In your reply, reproduce the lines from the first one below to the line containing "AT THE METROLOGY DESK", inclusive, exactly as they stand.

Start of EXERCISE DATA

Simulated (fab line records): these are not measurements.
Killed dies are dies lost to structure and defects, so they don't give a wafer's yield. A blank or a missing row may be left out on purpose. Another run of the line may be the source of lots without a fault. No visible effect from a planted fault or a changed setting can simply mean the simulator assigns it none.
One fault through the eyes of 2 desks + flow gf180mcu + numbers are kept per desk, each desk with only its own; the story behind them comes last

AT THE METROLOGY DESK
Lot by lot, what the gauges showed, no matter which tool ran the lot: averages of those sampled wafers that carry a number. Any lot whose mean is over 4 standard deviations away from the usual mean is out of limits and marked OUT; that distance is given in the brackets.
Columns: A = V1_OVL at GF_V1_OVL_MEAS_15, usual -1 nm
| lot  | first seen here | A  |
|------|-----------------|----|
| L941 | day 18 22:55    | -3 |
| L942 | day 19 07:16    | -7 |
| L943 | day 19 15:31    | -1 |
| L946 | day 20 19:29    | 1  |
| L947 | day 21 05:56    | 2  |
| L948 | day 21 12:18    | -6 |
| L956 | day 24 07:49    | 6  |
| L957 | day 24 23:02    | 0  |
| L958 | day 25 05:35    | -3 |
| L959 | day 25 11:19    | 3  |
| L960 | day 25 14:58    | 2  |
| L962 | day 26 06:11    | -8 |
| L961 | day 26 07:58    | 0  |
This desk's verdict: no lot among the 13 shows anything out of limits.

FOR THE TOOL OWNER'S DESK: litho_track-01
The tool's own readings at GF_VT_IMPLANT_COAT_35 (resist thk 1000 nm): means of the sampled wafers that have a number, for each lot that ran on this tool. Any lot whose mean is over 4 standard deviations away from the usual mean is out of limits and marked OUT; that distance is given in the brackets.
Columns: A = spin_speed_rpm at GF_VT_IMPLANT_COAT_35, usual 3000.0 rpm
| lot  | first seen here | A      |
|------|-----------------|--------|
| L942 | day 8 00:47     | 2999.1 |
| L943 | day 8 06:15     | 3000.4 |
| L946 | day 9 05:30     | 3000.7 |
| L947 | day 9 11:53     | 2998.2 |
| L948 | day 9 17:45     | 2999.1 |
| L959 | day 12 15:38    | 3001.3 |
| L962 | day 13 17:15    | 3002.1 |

End of EXERCISE DATA

**EXERCISE RESULT**.
Simulated (fab line records): these are not measurements.
Killed dies are dies lost to structure and defects, so they don't give a wafer's yield. A blank or a missing row may be left out on purpose. Another run of the line may be the source of lots without a fault. No visible effect from a planted fault or a changed setting can simply mean the simulator assigns it none.
One fault through the eyes of 2 desks + flow gf180mcu + numbers are kept per desk, each desk with only its own; the story behind them comes last

AT THE METROLOGY DESK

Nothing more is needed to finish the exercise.